____ Given data

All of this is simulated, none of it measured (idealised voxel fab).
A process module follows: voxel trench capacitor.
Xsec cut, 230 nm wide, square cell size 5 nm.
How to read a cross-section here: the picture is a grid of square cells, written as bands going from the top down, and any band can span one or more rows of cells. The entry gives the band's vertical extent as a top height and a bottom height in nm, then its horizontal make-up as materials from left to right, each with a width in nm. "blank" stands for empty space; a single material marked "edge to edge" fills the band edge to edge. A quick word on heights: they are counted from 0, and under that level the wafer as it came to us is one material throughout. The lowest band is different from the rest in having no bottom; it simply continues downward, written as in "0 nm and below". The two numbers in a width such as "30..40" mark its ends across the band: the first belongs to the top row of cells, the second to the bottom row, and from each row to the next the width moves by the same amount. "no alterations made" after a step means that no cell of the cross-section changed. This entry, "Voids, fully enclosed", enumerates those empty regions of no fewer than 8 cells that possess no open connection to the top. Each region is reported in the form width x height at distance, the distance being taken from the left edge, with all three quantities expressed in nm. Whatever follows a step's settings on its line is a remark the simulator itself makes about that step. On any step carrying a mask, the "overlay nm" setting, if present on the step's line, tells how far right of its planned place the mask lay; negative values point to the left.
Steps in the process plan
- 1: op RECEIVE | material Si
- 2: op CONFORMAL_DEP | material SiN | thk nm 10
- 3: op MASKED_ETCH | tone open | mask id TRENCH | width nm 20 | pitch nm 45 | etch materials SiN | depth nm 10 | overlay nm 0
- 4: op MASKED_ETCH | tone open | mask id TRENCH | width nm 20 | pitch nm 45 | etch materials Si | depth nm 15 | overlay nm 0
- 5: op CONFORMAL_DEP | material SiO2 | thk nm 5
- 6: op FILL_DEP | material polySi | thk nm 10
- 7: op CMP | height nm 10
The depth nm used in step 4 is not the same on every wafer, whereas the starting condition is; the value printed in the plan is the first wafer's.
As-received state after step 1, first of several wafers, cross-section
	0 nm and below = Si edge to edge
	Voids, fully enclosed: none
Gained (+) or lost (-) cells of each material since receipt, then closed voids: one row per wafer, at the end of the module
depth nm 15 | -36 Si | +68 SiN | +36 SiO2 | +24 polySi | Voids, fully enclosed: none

________

_Work item_
Restate, word for word, the listing above from its first line through the line that contains "Xsec cut, 230 nm wide, square cell size 5 nm.", keeping both of those lines.

_Written response_
All of this is simulated, none of it measured (idealised voxel fab).
A process module follows: voxel trench capacitor.
Xsec cut, 230 nm wide, square cell size 5 nm.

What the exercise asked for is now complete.